* **Brief**: For the material that follows, return exactly the lines from the one with "13 op PATTERN" through the one with "32 op CONFORMAL_DEP", both ends included.

* **Source data**:
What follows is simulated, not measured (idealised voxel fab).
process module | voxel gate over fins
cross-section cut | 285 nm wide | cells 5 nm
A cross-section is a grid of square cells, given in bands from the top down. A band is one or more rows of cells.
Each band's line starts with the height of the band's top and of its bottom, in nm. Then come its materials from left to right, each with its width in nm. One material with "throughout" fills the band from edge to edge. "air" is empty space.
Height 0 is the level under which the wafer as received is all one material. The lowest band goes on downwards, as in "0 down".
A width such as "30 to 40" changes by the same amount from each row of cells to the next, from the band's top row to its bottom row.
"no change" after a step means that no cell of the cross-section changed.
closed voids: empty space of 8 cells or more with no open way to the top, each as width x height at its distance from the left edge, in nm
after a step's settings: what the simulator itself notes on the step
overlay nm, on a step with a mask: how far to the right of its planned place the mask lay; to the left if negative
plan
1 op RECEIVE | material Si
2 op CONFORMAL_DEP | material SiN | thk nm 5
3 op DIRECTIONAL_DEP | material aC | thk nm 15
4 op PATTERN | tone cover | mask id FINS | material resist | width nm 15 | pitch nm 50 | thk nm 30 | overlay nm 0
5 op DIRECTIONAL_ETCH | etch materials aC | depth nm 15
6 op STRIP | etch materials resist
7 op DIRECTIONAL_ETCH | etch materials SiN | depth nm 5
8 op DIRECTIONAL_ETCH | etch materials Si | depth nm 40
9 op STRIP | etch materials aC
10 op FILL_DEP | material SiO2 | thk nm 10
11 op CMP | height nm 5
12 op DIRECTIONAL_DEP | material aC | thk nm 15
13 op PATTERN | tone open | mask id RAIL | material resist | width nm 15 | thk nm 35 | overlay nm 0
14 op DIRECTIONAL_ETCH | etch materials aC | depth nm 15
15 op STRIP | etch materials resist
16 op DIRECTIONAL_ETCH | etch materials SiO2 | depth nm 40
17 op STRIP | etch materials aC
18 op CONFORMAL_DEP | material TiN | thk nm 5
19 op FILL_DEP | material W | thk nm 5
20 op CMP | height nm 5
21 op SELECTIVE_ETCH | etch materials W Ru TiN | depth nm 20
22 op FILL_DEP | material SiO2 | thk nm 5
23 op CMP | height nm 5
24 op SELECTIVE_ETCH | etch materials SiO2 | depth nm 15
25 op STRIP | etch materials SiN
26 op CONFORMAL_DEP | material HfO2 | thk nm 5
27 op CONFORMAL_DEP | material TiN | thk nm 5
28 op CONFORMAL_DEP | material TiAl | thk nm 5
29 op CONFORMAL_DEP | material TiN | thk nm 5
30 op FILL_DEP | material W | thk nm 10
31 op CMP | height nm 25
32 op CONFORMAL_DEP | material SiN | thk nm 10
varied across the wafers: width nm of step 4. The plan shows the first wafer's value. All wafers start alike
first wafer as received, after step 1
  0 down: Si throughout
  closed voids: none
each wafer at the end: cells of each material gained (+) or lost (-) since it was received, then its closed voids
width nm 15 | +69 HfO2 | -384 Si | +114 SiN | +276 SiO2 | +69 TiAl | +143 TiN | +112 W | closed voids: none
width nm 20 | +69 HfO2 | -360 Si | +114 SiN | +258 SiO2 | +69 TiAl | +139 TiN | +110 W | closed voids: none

* **Result**:
13 op PATTERN | tone open | mask id RAIL | material resist | width nm 15 | thk nm 35 | overlay nm 0
14 op DIRECTIONAL_ETCH | etch materials aC | depth nm 15
15 op STRIP | etch materials resist
16 op DIRECTIONAL_ETCH | etch materials SiO2 | depth nm 40
17 op STRIP | etch materials aC
18 op CONFORMAL_DEP | material TiN | thk nm 5
19 op FILL_DEP | material W | thk nm 5
20 op CMP | height nm 5
21 op SELECTIVE_ETCH | etch materials W Ru TiN | depth nm 20
22 op FILL_DEP | material SiO2 | thk nm 5
23 op CMP | height nm 5
24 op SELECTIVE_ETCH | etch materials SiO2 | depth nm 15
25 op STRIP | etch materials SiN
26 op CONFORMAL_DEP | material HfO2 | thk nm 5
27 op CONFORMAL_DEP | material TiN | thk nm 5
28 op CONFORMAL_DEP | material TiAl | thk nm 5
29 op CONFORMAL_DEP | material TiN | thk nm 5
30 op FILL_DEP | material W | thk nm 10
31 op CMP | height nm 25
32 op CONFORMAL_DEP | material SiN | thk nm 10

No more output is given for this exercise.